### Task item:
Restate, word for word, each record that follows.

───── Data

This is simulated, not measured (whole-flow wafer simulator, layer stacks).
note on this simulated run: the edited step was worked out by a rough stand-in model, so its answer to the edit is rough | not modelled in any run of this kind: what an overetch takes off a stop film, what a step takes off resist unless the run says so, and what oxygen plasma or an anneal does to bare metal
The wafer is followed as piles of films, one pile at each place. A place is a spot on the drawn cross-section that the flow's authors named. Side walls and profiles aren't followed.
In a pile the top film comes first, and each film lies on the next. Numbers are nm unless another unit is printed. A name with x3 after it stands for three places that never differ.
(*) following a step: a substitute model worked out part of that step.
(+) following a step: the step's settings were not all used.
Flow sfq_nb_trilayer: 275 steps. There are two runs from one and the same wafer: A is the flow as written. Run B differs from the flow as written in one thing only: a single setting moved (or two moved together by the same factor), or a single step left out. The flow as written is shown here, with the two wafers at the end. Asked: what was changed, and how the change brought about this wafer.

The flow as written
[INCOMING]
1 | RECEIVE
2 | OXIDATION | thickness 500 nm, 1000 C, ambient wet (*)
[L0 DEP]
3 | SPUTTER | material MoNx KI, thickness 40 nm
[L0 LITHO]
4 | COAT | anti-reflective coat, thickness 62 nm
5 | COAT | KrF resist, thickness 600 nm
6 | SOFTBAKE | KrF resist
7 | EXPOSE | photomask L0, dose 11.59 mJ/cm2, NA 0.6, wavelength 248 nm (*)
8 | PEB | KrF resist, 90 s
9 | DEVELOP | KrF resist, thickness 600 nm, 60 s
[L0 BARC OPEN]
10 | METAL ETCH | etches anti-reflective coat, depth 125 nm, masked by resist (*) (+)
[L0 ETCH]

──────────

### Exercise answer:
This is simulated, not measured (whole-flow wafer simulator, layer stacks).
note on this simulated run: the edited step was worked out by a rough stand-in model, so its answer to the edit is rough | not modelled in any run of this kind: what an overetch takes off a stop film, what a step takes off resist unless the run says so, and what oxygen plasma or an anneal does to bare metal
The wafer is followed as piles of films, one pile at each place. A place is a spot on the drawn cross-section that the flow's authors named. Side walls and profiles aren't followed.
In a pile the top film comes first, and each film lies on the next. Numbers are nm unless another unit is printed. A name with x3 after it stands for three places that never differ.
(*) following a step: a substitute model worked out part of that step.
(+) following a step: the step's settings were not all used.
Flow sfq_nb_trilayer: 275 steps. There are two runs from one and the same wafer: A is the flow as written. Run B differs from the flow as written in one thing only: a single setting moved (or two moved together by the same factor), or a single step left out. The flow as written is shown here, with the two wafers at the end. Asked: what was changed, and how the change brought about this wafer.

The flow as written
[INCOMING]
1 | RECEIVE
2 | OXIDATION | thickness 500 nm, 1000 C, ambient wet (*)
[L0 DEP]
3 | SPUTTER | material MoNx KI, thickness 40 nm
[L0 LITHO]
4 | COAT | anti-reflective coat, thickness 62 nm
5 | COAT | KrF resist, thickness 600 nm
6 | SOFTBAKE | KrF resist
7 | EXPOSE | photomask L0, dose 11.59 mJ/cm2, NA 0.6, wavelength 248 nm (*)
8 | PEB | KrF resist, 90 s
9 | DEVELOP | KrF resist, thickness 600 nm, 60 s
[L0 BARC OPEN]
10 | METAL ETCH | etches anti-reflective coat, depth 125 nm, masked by resist (*) (+)
[L0 ETCH]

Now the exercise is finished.